....
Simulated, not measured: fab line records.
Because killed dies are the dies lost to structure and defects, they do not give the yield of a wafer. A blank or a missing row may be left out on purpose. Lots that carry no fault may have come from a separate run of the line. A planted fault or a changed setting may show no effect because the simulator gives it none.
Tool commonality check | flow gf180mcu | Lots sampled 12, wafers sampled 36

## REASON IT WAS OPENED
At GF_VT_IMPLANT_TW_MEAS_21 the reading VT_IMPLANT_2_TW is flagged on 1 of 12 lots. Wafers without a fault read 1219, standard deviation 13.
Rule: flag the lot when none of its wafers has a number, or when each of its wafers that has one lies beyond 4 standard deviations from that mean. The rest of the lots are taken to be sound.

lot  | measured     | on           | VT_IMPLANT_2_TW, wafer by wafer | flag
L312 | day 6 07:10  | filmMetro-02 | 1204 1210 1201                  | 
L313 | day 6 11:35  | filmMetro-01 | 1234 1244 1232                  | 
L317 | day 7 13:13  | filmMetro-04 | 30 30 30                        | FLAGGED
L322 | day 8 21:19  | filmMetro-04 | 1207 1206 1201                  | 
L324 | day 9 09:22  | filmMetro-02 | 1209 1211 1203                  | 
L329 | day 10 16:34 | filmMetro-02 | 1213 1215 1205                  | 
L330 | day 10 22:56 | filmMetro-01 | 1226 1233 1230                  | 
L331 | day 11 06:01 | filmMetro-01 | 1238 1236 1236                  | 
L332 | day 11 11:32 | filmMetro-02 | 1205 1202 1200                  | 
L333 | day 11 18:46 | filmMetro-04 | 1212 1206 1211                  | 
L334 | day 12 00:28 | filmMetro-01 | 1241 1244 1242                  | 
....

Give back every entry above, complete and exact.

Simulated, not measured: fab line records.
Because killed dies are the dies lost to structure and defects, they do not give the yield of a wafer. A blank or a missing row may be left out on purpose. Lots that carry no fault may have come from a separate run of the line. A planted fault or a changed setting may show no effect because the simulator gives it none.
Tool commonality check | flow gf180mcu | Lots sampled 12, wafers sampled 36

## REASON IT WAS OPENED
At GF_VT_IMPLANT_TW_MEAS_21 the reading VT_IMPLANT_2_TW is flagged on 1 of 12 lots. Wafers without a fault read 1219, standard deviation 13.
Rule: flag the lot when none of its wafers has a number, or when each of its wafers that has one lies beyond 4 standard deviations from that mean. The rest of the lots are taken to be sound.

lot  | measured     | on           | VT_IMPLANT_2_TW, wafer by wafer | flag
L312 | day 6 07:10  | filmMetro-02 | 1204 1210 1201                  | 
L313 | day 6 11:35  | filmMetro-01 | 1234 1244 1232                  | 
L317 | day 7 13:13  | filmMetro-04 | 30 30 30                        | FLAGGED
L322 | day 8 21:19  | filmMetro-04 | 1207 1206 1201                  | 
L324 | day 9 09:22  | filmMetro-02 | 1209 1211 1203                  | 
L329 | day 10 16:34 | filmMetro-02 | 1213 1215 1205                  | 
L330 | day 10 22:56 | filmMetro-01 | 1226 1233 1230                  | 
L331 | day 11 06:01 | filmMetro-01 | 1238 1236 1236                  | 
L332 | day 11 11:32 | filmMetro-02 | 1205 1202 1200                  | 
L333 | day 11 18:46 | filmMetro-04 | 1212 1206 1211                  | 
L334 | day 12 00:28 | filmMetro-01 | 1241 1244 1242                  | 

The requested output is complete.